= Beginning of Section =
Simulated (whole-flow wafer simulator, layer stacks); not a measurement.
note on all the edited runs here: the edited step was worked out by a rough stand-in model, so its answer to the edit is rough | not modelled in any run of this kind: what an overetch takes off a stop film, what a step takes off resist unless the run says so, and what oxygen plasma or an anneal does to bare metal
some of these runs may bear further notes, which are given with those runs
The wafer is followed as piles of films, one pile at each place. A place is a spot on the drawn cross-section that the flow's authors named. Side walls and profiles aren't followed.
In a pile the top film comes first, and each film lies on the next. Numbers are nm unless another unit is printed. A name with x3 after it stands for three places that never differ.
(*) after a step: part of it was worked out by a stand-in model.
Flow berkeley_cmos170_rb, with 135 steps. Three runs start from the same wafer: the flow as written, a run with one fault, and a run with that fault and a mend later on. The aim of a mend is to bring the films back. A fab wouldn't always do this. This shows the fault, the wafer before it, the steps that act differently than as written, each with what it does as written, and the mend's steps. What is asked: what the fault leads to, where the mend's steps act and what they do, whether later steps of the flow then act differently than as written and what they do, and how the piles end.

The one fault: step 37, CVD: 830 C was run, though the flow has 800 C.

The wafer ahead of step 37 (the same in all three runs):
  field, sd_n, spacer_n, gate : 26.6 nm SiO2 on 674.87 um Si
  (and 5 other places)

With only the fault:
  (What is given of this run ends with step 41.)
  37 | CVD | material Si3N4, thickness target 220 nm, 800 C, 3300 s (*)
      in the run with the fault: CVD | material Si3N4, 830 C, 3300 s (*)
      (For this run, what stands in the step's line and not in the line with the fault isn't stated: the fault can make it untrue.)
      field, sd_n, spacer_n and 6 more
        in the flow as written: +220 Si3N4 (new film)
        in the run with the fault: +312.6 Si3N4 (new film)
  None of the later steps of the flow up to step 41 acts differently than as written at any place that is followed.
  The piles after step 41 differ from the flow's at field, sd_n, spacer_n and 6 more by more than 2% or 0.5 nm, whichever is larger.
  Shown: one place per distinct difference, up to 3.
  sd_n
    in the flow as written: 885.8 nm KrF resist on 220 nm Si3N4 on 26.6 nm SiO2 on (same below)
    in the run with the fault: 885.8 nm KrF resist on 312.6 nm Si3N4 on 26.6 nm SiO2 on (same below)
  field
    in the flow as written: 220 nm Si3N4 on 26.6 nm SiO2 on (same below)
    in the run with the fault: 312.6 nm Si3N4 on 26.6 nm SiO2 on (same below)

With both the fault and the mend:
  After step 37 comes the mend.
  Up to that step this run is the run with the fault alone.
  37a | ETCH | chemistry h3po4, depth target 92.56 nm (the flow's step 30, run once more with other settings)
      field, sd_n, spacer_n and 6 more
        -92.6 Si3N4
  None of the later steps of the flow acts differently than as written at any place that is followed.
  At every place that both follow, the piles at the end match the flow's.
= End of Section =

WORK INSTRUCTION:
Reproduce the records above exactly, from the first line to the line that holds "The wafer is", inclusive, and omit everything after it.

EXERCISE OUTPUT:
Simulated (whole-flow wafer simulator, layer stacks); not a measurement.
note on all the edited runs here: the edited step was worked out by a rough stand-in model, so its answer to the edit is rough | not modelled in any run of this kind: what an overetch takes off a stop film, what a step takes off resist unless the run says so, and what oxygen plasma or an anneal does to bare metal
some of these runs may bear further notes, which are given with those runs
The wafer is followed as piles of films, one pile at each place. A place is a spot on the drawn cross-section that the flow's authors named. Side walls and profiles aren't followed.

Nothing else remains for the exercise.